A word-for-word restatement of the whole listing is the expected answer.

::: Information

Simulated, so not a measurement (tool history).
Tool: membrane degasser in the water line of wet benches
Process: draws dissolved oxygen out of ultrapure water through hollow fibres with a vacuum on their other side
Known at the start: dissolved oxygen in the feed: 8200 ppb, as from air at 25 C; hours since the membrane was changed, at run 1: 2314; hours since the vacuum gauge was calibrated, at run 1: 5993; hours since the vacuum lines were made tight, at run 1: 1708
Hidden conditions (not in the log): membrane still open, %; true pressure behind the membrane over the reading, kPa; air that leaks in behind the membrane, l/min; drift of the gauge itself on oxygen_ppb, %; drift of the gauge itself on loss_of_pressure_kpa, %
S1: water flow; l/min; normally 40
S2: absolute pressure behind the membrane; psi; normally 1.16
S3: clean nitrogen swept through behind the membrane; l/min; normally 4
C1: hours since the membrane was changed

::::::

• **Solution**:
Simulated, so not a measurement (tool history).
Tool: membrane degasser in the water line of wet benches
Process: draws dissolved oxygen out of ultrapure water through hollow fibres with a vacuum on their other side
Known at the start: dissolved oxygen in the feed: 8200 ppb, as from air at 25 C; hours since the membrane was changed, at run 1: 2314; hours since the vacuum gauge was calibrated, at run 1: 5993; hours since the vacuum lines were made tight, at run 1: 1708
Hidden conditions (not in the log): membrane still open, %; true pressure behind the membrane over the reading, kPa; air that leaks in behind the membrane, l/min; drift of the gauge itself on oxygen_ppb, %; drift of the gauge itself on loss_of_pressure_kpa, %
S1: water flow; l/min; normally 40
S2: absolute pressure behind the membrane; psi; normally 1.16
S3: clean nitrogen swept through behind the membrane; l/min; normally 4
C1: hours since the membrane was changed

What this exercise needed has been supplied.